════════════════

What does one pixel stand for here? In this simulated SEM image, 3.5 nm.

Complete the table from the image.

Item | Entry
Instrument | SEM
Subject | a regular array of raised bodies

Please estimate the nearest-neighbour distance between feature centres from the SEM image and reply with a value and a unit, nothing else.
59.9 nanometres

════════════════

Task item:
Out of the data above, give again only the lines starting at the one holding "Instrument | SEM" and ending at the one holding "Please estimate the", unchanged.

Exercise result:
Instrument | SEM
Subject | a regular array of raised bodies

Please estimate the nearest-neighbour distance between feature centres from the SEM image and reply with a value and a unit, nothing else.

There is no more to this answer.